WORK INSTRUCTION → Each line from the start of the listing below through the line containing "overlay nm 0 |" should be reproduced exactly, with no others.

DATASET CONTENT →
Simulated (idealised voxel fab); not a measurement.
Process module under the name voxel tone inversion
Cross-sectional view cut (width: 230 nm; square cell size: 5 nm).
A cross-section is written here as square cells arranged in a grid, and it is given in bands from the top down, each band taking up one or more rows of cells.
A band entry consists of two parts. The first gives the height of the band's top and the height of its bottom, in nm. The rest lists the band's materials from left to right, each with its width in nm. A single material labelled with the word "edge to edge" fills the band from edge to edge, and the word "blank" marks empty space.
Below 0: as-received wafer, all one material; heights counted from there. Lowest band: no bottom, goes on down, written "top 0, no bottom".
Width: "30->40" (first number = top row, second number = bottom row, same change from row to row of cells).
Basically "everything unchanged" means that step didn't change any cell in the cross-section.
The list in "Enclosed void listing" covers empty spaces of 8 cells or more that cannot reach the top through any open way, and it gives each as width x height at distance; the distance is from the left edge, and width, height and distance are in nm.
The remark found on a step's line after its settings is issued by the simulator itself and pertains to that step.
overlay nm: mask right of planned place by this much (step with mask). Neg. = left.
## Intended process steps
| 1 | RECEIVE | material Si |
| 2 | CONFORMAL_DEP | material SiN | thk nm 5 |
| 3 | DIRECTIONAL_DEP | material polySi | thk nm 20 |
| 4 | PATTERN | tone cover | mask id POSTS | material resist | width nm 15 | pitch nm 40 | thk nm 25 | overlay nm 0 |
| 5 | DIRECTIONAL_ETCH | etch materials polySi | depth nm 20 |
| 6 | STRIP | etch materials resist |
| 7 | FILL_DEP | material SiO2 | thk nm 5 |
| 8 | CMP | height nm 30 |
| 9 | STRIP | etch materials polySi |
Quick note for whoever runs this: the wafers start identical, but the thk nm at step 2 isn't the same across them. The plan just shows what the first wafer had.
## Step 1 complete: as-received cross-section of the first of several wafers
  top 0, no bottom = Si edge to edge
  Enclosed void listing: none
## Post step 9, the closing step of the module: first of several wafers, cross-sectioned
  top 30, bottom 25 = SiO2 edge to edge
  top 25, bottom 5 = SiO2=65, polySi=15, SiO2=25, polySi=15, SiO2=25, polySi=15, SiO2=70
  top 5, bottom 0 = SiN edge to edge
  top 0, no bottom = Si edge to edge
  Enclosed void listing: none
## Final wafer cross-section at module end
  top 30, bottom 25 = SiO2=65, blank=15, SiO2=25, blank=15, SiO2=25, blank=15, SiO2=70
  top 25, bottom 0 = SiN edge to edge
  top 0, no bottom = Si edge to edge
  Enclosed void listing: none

REPLY →
Simulated (idealised voxel fab); not a measurement.
Process module under the name voxel tone inversion
Cross-sectional view cut (width: 230 nm; square cell size: 5 nm).
A cross-section is written here as square cells arranged in a grid, and it is given in bands from the top down, each band taking up one or more rows of cells.
A band entry consists of two parts. The first gives the height of the band's top and the height of its bottom, in nm. The rest lists the band's materials from left to right, each with its width in nm. A single material labelled with the word "edge to edge" fills the band from edge to edge, and the word "blank" marks empty space.
Below 0: as-received wafer, all one material; heights counted from there. Lowest band: no bottom, goes on down, written "top 0, no bottom".
Width: "30->40" (first number = top row, second number = bottom row, same change from row to row of cells).
Basically "everything unchanged" means that step didn't change any cell in the cross-section.
The list in "Enclosed void listing" covers empty spaces of 8 cells or more that cannot reach the top through any open way, and it gives each as width x height at distance; the distance is from the left edge, and width, height and distance are in nm.
The remark found on a step's line after its settings is issued by the simulator itself and pertains to that step.
overlay nm: mask right of planned place by this much (step with mask). Neg. = left.
## Intended process steps
| 1 | RECEIVE | material Si |
| 2 | CONFORMAL_DEP | material SiN | thk nm 5 |
| 3 | DIRECTIONAL_DEP | material polySi | thk nm 20 |
| 4 | PATTERN | tone cover | mask id POSTS | material resist | width nm 15 | pitch nm 40 | thk nm 25 | overlay nm 0 |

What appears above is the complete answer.